Segment Start: Stored data

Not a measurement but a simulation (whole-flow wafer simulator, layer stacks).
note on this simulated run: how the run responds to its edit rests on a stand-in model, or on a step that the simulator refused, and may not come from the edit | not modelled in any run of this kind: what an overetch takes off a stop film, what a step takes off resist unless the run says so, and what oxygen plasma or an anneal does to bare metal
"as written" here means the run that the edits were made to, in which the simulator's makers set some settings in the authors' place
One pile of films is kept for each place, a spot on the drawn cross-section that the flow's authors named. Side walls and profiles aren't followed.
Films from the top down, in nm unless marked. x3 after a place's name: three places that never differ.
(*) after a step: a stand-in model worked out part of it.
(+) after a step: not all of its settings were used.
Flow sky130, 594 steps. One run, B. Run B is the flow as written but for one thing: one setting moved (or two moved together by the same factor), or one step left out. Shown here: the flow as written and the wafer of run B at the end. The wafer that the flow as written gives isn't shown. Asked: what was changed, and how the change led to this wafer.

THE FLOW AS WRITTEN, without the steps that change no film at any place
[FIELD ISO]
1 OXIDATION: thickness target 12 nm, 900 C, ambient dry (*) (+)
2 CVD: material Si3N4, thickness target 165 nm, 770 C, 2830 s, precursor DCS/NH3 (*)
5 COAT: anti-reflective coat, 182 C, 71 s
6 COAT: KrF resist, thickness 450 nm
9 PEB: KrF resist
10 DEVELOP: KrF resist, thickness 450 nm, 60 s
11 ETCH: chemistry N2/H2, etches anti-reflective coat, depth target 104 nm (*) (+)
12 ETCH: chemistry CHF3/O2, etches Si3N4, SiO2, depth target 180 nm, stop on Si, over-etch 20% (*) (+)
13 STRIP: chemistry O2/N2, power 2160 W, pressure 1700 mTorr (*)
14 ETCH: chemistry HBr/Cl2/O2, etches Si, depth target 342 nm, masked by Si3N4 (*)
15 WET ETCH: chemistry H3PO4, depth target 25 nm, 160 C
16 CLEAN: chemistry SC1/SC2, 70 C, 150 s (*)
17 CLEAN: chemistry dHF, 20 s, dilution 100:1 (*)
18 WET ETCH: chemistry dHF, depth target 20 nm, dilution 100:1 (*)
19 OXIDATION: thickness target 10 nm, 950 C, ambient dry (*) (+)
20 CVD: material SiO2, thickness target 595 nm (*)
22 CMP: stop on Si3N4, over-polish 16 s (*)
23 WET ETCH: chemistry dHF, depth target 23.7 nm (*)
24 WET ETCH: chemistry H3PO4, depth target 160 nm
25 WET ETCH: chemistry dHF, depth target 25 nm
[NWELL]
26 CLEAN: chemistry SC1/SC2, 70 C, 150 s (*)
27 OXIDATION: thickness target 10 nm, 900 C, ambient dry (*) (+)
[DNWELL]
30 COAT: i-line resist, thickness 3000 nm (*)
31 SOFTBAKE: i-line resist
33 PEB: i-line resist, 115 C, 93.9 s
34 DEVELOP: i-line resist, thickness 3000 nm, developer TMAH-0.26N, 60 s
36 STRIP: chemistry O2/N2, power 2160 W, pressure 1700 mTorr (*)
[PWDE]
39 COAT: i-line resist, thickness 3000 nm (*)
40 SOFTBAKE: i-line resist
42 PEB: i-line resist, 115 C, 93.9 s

Segment End: Stored data

Work order -
Return, word for word, the lines of the data above from the line with "30 COAT: i-line resist, thickness 3000 nm (*)" through the line with "40 SOFTBAKE: i-line resist", inclusive.

Exercise output -
30 COAT: i-line resist, thickness 3000 nm (*)
31 SOFTBAKE: i-line resist
33 PEB: i-line resist, 115 C, 93.9 s
34 DEVELOP: i-line resist, thickness 3000 nm, developer TMAH-0.26N, 60 s
36 STRIP: chemistry O2/N2, power 2160 W, pressure 1700 mTorr (*)
[PWDE]
39 COAT: i-line resist, thickness 3000 nm (*)
40 SOFTBAKE: i-line resist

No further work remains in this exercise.